WORK REQUEST: Reproduce the entries. Match every word.

DATA:
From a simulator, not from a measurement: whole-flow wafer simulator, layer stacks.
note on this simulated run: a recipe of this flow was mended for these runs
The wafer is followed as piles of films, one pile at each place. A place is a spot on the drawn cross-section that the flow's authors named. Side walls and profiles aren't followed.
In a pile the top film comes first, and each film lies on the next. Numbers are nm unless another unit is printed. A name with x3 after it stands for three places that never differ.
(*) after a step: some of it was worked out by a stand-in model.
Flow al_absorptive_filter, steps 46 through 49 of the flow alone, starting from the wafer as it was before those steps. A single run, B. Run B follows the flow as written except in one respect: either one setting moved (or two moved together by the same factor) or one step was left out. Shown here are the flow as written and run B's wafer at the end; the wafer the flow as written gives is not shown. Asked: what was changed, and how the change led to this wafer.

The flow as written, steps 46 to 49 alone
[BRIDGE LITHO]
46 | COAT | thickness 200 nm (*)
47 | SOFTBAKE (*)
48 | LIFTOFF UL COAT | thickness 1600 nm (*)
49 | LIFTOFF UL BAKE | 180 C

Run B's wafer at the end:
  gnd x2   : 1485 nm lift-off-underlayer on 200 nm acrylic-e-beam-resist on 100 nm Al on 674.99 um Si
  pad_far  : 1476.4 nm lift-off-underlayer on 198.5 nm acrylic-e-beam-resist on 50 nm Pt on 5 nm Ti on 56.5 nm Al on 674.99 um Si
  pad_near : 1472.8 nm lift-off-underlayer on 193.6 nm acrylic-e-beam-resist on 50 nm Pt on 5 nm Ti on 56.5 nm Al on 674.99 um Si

EXERCISE RESULT:
From a simulator, not from a measurement: whole-flow wafer simulator, layer stacks.
note on this simulated run: a recipe of this flow was mended for these runs
The wafer is followed as piles of films, one pile at each place. A place is a spot on the drawn cross-section that the flow's authors named. Side walls and profiles aren't followed.
In a pile the top film comes first, and each film lies on the next. Numbers are nm unless another unit is printed. A name with x3 after it stands for three places that never differ.
(*) after a step: some of it was worked out by a stand-in model.
Flow al_absorptive_filter, steps 46 through 49 of the flow alone, starting from the wafer as it was before those steps. A single run, B. Run B follows the flow as written except in one respect: either one setting moved (or two moved together by the same factor) or one step was left out. Shown here are the flow as written and run B's wafer at the end; the wafer the flow as written gives is not shown. Asked: what was changed, and how the change led to this wafer.

The flow as written, steps 46 to 49 alone
[BRIDGE LITHO]
46 | COAT | thickness 200 nm (*)
47 | SOFTBAKE (*)
48 | LIFTOFF UL COAT | thickness 1600 nm (*)
49 | LIFTOFF UL BAKE | 180 C

Run B's wafer at the end:
  gnd x2   : 1485 nm lift-off-underlayer on 200 nm acrylic-e-beam-resist on 100 nm Al on 674.99 um Si
  pad_far  : 1476.4 nm lift-off-underlayer on 198.5 nm acrylic-e-beam-resist on 50 nm Pt on 5 nm Ti on 56.5 nm Al on 674.99 um Si
  pad_near : 1472.8 nm lift-off-underlayer on 193.6 nm acrylic-e-beam-resist on 50 nm Pt on 5 nm Ti on 56.5 nm Al on 674.99 um Si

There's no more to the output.